**Work item:**
Everything in the data below is to be reproduced without any deviation.

**Provided records:**
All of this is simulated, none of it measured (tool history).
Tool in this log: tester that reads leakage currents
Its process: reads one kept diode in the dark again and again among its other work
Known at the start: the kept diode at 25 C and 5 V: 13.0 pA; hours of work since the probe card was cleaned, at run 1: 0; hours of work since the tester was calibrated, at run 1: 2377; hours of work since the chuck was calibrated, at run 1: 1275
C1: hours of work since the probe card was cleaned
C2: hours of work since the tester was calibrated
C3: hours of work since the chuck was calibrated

**Worked solution:**
All of this is simulated, none of it measured (tool history).
Tool in this log: tester that reads leakage currents
Its process: reads one kept diode in the dark again and again among its other work
Known at the start: the kept diode at 25 C and 5 V: 13.0 pA; hours of work since the probe card was cleaned, at run 1: 0; hours of work since the tester was calibrated, at run 1: 2377; hours of work since the chuck was calibrated, at run 1: 1275
C1: hours of work since the probe card was cleaned
C2: hours of work since the tester was calibrated
C3: hours of work since the chuck was calibrated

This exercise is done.